SUPPLIED RECORDS >>
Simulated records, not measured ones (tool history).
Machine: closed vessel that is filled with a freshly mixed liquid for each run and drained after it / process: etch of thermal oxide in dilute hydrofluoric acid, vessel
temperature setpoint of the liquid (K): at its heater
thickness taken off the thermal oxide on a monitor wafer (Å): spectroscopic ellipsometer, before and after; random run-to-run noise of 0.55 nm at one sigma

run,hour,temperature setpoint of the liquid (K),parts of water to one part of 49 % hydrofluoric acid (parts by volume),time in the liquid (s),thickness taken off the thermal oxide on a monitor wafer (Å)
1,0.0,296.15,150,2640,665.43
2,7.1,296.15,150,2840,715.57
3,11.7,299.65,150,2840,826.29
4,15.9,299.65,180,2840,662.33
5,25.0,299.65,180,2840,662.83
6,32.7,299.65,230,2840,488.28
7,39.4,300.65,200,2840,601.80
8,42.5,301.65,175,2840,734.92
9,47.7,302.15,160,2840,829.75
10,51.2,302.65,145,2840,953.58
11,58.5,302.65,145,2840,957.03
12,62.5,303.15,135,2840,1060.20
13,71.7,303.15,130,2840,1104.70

REQUIRED ACTION >>
Word for word, restate the material above.

RESPONSE >>
Simulated records, not measured ones (tool history).
Machine: closed vessel that is filled with a freshly mixed liquid for each run and drained after it / process: etch of thermal oxide in dilute hydrofluoric acid, vessel
temperature setpoint of the liquid (K): at its heater
thickness taken off the thermal oxide on a monitor wafer (Å): spectroscopic ellipsometer, before and after; random run-to-run noise of 0.55 nm at one sigma

run,hour,temperature setpoint of the liquid (K),parts of water to one part of 49 % hydrofluoric acid (parts by volume),time in the liquid (s),thickness taken off the thermal oxide on a monitor wafer (Å)
1,0.0,296.15,150,2640,665.43
2,7.1,296.15,150,2840,715.57
3,11.7,299.65,150,2840,826.29
4,15.9,299.65,180,2840,662.33
5,25.0,299.65,180,2840,662.83
6,32.7,299.65,230,2840,488.28
7,39.4,300.65,200,2840,601.80
8,42.5,301.65,175,2840,734.92
9,47.7,302.15,160,2840,829.75
10,51.2,302.65,145,2840,953.58
11,58.5,302.65,145,2840,957.03
12,62.5,303.15,135,2840,1060.20
13,71.7,303.15,130,2840,1104.70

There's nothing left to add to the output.